— Given records —
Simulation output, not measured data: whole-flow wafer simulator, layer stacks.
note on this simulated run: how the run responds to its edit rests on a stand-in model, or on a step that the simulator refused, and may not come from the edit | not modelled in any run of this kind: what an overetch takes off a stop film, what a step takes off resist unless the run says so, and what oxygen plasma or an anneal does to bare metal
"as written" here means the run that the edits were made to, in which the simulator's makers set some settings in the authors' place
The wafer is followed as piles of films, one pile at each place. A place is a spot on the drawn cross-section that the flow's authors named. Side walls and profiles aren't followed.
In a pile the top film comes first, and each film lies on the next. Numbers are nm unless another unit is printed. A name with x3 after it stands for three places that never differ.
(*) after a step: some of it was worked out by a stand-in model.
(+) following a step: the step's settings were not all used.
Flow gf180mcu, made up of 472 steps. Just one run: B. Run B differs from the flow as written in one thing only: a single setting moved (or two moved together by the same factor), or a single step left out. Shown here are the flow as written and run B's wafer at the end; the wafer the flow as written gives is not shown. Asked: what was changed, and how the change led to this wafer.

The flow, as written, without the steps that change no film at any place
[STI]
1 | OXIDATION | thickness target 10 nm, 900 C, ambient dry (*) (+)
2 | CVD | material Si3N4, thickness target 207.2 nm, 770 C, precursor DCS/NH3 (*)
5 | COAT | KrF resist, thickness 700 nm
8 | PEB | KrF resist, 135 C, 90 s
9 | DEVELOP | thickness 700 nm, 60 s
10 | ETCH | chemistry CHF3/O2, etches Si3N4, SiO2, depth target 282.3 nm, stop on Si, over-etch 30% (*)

— Brief —
Reproduce the entries above exactly, starting at their first line and finishing with the line that contains "note on this".

— Task result —
Simulation output, not measured data: whole-flow wafer simulator, layer stacks.
note on this simulated run: how the run responds to its edit rests on a stand-in model, or on a step that the simulator refused, and may not come from the edit | not modelled in any run of this kind: what an overetch takes off a stop film, what a step takes off resist unless the run says so, and what oxygen plasma or an anneal does to bare metal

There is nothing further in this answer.